%%
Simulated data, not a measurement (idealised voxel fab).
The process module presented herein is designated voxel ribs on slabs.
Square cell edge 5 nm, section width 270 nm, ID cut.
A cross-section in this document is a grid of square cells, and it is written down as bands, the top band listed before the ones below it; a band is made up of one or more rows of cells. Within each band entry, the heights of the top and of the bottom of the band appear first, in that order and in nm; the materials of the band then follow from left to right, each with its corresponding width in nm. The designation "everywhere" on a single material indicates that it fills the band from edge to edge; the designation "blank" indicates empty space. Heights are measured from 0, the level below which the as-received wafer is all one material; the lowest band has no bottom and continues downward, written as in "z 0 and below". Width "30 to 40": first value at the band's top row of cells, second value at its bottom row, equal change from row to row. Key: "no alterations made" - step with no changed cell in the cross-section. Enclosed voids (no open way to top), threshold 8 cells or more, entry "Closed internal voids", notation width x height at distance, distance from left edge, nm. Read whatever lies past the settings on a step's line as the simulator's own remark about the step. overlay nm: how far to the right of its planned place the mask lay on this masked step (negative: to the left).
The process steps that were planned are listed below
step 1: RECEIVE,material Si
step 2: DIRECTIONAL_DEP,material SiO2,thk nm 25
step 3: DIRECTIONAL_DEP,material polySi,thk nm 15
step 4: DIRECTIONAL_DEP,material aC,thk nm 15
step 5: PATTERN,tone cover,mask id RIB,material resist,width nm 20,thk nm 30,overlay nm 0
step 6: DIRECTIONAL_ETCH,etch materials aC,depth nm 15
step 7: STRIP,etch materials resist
%%

Please reproduce exactly the lines in the listing above from the one containing "step 4: DIRECTIONAL_DEP,material aC,thk nm 15" through the one containing "step 6: DIRECTIONAL_ETCH,etch", both included, and nothing more.

• [Task answer]
step 4: DIRECTIONAL_DEP,material aC,thk nm 15
step 5: PATTERN,tone cover,mask id RIB,material resist,width nm 20,thk nm 30,overlay nm 0
step 6: DIRECTIONAL_ETCH,etch materials aC,depth nm 15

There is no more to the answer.